**Activity**
Begin at the first line of the records below and, please, give each line again exactly until the line with "R1: film removed, the" is included.

════
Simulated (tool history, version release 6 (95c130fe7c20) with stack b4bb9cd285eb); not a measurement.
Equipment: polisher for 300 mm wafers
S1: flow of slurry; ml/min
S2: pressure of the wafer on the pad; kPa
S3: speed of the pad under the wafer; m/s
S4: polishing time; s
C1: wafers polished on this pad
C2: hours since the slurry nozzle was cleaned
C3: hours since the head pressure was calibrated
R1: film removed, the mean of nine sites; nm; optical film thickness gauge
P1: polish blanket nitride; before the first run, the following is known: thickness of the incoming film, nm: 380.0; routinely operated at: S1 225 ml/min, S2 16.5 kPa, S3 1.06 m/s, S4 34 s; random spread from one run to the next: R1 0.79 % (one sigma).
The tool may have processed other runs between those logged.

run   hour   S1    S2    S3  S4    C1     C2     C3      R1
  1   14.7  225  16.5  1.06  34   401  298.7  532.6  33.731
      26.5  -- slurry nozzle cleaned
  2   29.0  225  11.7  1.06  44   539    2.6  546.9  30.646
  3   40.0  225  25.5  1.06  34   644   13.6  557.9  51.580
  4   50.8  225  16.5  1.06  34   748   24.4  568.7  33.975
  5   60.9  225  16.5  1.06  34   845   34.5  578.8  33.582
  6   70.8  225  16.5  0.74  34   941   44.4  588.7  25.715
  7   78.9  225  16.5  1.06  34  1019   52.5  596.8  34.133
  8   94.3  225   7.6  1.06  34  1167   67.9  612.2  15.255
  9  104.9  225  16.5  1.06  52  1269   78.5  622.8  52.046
════

**Written reply**
Simulated (tool history, version release 6 (95c130fe7c20) with stack b4bb9cd285eb); not a measurement.
Equipment: polisher for 300 mm wafers
S1: flow of slurry; ml/min
S2: pressure of the wafer on the pad; kPa
S3: speed of the pad under the wafer; m/s
S4: polishing time; s
C1: wafers polished on this pad
C2: hours since the slurry nozzle was cleaned
C3: hours since the head pressure was calibrated
R1: film removed, the mean of nine sites; nm; optical film thickness gauge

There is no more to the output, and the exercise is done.